Print, exactly as they stand, the lines from the start of the listing to the line containing "note on this", inclusive.

◇ ◇ ◇ ◇

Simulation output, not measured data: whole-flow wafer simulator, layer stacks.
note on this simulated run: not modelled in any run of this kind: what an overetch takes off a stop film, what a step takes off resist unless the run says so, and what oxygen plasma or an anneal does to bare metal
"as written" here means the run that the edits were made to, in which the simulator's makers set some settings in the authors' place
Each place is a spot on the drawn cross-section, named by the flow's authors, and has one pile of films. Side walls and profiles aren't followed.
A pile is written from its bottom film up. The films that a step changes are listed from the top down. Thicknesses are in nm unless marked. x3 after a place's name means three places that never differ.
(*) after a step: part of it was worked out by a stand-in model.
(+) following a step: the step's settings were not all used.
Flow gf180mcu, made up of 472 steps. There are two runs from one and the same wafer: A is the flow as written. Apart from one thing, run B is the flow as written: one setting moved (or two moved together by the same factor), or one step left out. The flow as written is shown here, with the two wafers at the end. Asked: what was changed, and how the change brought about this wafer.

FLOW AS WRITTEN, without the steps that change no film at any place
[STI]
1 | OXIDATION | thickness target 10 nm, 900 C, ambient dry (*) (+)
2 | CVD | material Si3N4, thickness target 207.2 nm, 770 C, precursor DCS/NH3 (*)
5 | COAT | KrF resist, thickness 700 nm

◇ ◇ ◇ ◇

> TASK RESULT:
Simulation output, not measured data: whole-flow wafer simulator, layer stacks.
note on this simulated run: not modelled in any run of this kind: what an overetch takes off a stop film, what a step takes off resist unless the run says so, and what oxygen plasma or an anneal does to bare metal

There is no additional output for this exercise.